▶ [Action item]: Please restate, word for word, the lines below that begin at the one with "liquid_c: temperature setpoint" and end at the one with "The listed runs". Leave out all other lines.

*** Opening Data provided ***

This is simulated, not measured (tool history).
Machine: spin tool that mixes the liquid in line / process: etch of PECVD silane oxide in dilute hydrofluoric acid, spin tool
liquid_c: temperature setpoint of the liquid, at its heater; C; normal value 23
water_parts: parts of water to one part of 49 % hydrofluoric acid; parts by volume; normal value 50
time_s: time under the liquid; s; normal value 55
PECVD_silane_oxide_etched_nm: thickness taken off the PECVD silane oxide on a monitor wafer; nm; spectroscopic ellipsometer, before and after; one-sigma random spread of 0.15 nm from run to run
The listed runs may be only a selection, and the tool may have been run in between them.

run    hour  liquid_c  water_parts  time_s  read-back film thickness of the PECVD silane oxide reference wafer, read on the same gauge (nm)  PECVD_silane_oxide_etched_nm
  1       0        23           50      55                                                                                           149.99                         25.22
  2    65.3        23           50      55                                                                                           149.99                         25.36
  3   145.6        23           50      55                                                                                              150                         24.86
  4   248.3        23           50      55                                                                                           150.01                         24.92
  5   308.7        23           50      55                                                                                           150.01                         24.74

*** Closing Data provided ***

▶ [Task result]:
liquid_c: temperature setpoint of the liquid, at its heater; C; normal value 23
water_parts: parts of water to one part of 49 % hydrofluoric acid; parts by volume; normal value 50
time_s: time under the liquid; s; normal value 55
PECVD_silane_oxide_etched_nm: thickness taken off the PECVD silane oxide on a monitor wafer; nm; spectroscopic ellipsometer, before and after; one-sigma random spread of 0.15 nm from run to run
The listed runs may be only a selection, and the tool may have been run in between them.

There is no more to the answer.